### EXERCISE DATA
# # # #

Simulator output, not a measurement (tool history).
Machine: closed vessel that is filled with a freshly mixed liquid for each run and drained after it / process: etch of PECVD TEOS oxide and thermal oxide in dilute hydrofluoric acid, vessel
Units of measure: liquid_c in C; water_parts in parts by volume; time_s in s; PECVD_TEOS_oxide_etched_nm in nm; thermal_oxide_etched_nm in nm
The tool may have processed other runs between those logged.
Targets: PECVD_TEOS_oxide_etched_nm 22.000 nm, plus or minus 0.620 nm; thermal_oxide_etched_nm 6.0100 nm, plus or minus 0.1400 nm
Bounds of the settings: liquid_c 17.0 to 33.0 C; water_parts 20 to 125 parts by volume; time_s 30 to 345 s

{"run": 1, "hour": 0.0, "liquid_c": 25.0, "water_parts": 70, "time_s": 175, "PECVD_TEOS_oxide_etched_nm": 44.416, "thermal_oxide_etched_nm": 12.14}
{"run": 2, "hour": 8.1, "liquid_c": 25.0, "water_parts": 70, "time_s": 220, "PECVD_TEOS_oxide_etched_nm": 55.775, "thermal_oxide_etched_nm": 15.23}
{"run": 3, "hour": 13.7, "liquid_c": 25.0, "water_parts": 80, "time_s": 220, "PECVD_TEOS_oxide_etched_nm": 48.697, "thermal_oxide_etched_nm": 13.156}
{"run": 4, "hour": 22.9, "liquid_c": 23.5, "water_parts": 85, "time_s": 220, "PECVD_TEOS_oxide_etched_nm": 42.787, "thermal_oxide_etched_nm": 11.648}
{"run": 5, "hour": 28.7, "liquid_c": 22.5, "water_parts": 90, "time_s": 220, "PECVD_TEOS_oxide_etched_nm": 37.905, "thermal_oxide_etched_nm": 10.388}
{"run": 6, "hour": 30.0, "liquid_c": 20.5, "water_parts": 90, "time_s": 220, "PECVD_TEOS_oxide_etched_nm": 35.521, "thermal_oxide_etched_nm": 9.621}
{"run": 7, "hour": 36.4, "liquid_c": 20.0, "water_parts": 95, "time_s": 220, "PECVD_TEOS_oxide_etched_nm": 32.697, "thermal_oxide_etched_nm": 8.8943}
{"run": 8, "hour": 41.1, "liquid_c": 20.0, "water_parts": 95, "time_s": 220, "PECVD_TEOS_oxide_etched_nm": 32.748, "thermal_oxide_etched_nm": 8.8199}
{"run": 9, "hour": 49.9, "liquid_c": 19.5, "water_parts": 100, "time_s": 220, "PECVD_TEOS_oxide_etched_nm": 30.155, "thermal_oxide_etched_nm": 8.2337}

# # # #

### WORK ORDER
Please give back exactly the lines of the listing above that run from the one containing "Units of measure: liquid_c" through the one containing "The tool may", and only those.

### EXPECTED ANSWER
Units of measure: liquid_c in C; water_parts in parts by volume; time_s in s; PECVD_TEOS_oxide_etched_nm in nm; thermal_oxide_etched_nm in nm
The tool may have processed other runs between those logged.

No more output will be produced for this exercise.